Requirement - Your job with the data below: print everything from the line that holds "Each place is" down to the line that holds "Flow cu_damascene_mid_w110_iso_sL, with", ends included, exactly, and nothing else.

*** Begin section ***

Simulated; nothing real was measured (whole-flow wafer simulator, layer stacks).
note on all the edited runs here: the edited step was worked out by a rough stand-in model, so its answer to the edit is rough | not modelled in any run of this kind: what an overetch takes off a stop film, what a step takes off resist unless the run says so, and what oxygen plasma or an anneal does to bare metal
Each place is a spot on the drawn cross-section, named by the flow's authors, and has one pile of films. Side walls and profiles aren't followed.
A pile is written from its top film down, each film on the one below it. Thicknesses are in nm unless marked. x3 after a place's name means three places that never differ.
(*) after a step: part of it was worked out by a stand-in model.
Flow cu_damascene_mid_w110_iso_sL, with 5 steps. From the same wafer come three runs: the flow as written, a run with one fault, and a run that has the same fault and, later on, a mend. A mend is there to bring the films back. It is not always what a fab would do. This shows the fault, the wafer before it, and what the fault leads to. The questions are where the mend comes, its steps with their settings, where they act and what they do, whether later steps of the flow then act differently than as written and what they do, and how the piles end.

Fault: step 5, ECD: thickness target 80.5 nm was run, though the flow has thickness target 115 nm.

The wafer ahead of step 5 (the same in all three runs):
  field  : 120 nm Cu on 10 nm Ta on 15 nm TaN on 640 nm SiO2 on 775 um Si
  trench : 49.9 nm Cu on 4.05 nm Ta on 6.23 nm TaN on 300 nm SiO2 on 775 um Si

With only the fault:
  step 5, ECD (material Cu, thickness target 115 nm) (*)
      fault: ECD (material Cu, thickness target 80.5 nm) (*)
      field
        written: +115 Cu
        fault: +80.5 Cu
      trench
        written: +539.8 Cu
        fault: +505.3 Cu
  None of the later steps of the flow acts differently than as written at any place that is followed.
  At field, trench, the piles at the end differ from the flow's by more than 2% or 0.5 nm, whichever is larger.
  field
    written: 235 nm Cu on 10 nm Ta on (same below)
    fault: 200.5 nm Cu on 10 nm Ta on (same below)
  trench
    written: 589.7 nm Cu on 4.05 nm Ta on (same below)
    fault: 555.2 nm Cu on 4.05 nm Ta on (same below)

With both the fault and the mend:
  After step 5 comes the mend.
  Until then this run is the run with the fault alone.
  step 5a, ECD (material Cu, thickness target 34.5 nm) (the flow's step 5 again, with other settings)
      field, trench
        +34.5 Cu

*** End section ***

Task answer -
Each place is a spot on the drawn cross-section, named by the flow's authors, and has one pile of films. Side walls and profiles aren't followed.
A pile is written from its top film down, each film on the one below it. Thicknesses are in nm unless marked. x3 after a place's name means three places that never differ.
(*) after a step: part of it was worked out by a stand-in model.
Flow cu_damascene_mid_w110_iso_sL, with 5 steps. From the same wafer come three runs: the flow as written, a run with one fault, and a run that has the same fault and, later on, a mend. A mend is there to bring the films back. It is not always what a fab would do. This shows the fault, the wafer before it, and what the fault leads to. The questions are where the mend comes, its steps with their settings, where they act and what they do, whether later steps of the flow then act differently than as written and what they do, and how the piles end.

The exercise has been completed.